Here are the records. Write out exactly the lines between the one holding "Hidden state: true" and the one holding "The listed runs", inclusive.

═════ Provided information ═════
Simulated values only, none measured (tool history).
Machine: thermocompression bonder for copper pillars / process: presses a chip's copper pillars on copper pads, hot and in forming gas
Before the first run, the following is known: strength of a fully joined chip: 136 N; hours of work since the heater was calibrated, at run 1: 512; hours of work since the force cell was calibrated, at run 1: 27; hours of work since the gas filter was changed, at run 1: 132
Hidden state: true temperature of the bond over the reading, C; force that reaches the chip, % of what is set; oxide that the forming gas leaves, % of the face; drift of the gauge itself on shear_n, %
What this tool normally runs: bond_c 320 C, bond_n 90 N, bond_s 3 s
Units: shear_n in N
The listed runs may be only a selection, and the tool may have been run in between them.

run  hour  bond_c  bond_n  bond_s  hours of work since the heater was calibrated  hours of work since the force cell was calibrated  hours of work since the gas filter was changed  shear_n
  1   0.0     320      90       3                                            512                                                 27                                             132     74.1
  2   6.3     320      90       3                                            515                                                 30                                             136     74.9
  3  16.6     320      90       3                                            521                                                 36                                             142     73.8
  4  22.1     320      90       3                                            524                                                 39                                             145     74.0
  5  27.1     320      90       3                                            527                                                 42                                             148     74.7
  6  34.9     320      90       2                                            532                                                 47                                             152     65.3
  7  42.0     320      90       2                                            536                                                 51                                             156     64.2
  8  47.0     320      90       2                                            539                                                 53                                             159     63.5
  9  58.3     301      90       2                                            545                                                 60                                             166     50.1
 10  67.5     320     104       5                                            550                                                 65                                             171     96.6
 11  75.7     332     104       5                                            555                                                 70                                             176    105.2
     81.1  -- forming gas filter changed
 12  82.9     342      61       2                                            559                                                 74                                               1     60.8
═════

§ **Exercise output**
Hidden state: true temperature of the bond over the reading, C; force that reaches the chip, % of what is set; oxide that the forming gas leaves, % of the face; drift of the gauge itself on shear_n, %
What this tool normally runs: bond_c 320 C, bond_n 90 N, bond_s 3 s
Units: shear_n in N
The listed runs may be only a selection, and the tool may have been run in between them.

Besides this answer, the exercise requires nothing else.